**Given entries**:
┄┄┄┄┄┄

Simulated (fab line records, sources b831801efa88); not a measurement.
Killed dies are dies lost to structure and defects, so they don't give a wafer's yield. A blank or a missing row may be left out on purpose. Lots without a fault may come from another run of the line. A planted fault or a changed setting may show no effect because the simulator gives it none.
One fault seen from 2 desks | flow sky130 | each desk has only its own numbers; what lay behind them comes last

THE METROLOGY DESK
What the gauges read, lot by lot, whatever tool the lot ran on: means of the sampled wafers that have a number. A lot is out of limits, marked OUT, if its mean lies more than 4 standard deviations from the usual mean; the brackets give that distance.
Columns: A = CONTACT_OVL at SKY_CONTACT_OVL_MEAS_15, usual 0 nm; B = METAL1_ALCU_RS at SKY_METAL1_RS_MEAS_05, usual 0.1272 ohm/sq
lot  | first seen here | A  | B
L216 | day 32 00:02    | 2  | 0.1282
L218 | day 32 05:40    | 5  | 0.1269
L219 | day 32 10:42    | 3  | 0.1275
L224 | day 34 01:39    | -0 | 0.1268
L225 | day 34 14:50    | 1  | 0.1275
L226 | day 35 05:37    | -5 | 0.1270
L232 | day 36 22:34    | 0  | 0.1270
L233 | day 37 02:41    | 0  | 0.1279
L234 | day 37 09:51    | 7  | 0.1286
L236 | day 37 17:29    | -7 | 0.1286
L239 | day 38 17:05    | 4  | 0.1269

┄┄┄┄┄┄

**Assignment**:
Could you set down, word for word, only the lines above from the line with "THE METROLOGY DESK" to the line with "L236 | day 37", including both?

**Exercise answer**:
THE METROLOGY DESK
What the gauges read, lot by lot, whatever tool the lot ran on: means of the sampled wafers that have a number. A lot is out of limits, marked OUT, if its mean lies more than 4 standard deviations from the usual mean; the brackets give that distance.
Columns: A = CONTACT_OVL at SKY_CONTACT_OVL_MEAS_15, usual 0 nm; B = METAL1_ALCU_RS at SKY_METAL1_RS_MEAS_05, usual 0.1272 ohm/sq
lot  | first seen here | A  | B
L216 | day 32 00:02    | 2  | 0.1282
L218 | day 32 05:40    | 5  | 0.1269
L219 | day 32 10:42    | 3  | 0.1275
L224 | day 34 01:39    | -0 | 0.1268
L225 | day 34 14:50    | 1  | 0.1275
L226 | day 35 05:37    | -5 | 0.1270
L232 | day 36 22:34    | 0  | 0.1270
L233 | day 37 02:41    | 0  | 0.1279
L234 | day 37 09:51    | 7  | 0.1286
L236 | day 37 17:29    | -7 | 0.1286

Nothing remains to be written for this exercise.